--- DATASET EXTRACT ---
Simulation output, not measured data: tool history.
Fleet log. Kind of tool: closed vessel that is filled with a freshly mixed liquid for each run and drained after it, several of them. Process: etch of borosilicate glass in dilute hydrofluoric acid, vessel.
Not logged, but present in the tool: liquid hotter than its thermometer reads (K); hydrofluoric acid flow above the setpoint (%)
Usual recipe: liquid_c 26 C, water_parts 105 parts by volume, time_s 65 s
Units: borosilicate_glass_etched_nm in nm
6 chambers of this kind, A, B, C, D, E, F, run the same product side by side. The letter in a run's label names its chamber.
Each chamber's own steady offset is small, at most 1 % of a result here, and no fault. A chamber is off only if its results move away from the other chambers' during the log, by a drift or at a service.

--- EXERCISE ---
Make an exact copy of all the data.

--- PROBLEM SOLUTION ---
Simulation output, not measured data: tool history.
Fleet log. Kind of tool: closed vessel that is filled with a freshly mixed liquid for each run and drained after it, several of them. Process: etch of borosilicate glass in dilute hydrofluoric acid, vessel.
Not logged, but present in the tool: liquid hotter than its thermometer reads (K); hydrofluoric acid flow above the setpoint (%)
Usual recipe: liquid_c 26 C, water_parts 105 parts by volume, time_s 65 s
Units: borosilicate_glass_etched_nm in nm
6 chambers of this kind, A, B, C, D, E, F, run the same product side by side. The letter in a run's label names its chamber.
Each chamber's own steady offset is small, at most 1 % of a result here, and no fault. A chamber is off only if its results move away from the other chambers' during the log, by a drift or at a service.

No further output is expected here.